_WORK INSTRUCTION_: Write out, word for word, every line in the data below from the one containing "L595 | day 6" to the one containing "THE METROLOGY DESK", both of them included.

### DATA RECORDS ###
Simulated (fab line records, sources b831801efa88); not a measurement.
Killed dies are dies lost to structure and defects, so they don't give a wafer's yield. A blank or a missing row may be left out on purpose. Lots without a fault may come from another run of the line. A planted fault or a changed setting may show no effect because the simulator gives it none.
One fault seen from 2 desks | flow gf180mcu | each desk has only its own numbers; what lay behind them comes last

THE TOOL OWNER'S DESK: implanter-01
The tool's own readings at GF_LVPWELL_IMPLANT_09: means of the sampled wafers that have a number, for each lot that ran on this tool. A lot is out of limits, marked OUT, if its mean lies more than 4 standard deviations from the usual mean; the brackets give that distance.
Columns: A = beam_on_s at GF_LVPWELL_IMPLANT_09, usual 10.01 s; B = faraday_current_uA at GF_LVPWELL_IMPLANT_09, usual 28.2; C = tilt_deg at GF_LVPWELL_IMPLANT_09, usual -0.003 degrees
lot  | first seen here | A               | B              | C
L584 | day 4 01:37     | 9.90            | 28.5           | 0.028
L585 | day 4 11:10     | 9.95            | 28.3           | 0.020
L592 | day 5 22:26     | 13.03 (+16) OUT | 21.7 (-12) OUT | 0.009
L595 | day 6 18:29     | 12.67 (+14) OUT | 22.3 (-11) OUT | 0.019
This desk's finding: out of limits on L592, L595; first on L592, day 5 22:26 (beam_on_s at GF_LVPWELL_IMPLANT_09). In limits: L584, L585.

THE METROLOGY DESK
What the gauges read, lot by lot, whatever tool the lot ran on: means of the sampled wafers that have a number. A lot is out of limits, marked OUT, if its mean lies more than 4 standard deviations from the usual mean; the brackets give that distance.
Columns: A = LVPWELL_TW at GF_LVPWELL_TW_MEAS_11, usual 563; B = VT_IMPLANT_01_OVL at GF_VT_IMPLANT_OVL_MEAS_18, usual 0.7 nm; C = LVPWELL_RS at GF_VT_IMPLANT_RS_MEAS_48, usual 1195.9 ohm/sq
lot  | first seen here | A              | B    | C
###

_WORKED SOLUTION_:
L595 | day 6 18:29     | 12.67 (+14) OUT | 22.3 (-11) OUT | 0.019
This desk's finding: out of limits on L592, L595; first on L592, day 5 22:26 (beam_on_s at GF_LVPWELL_IMPLANT_09). In limits: L584, L585.

THE METROLOGY DESK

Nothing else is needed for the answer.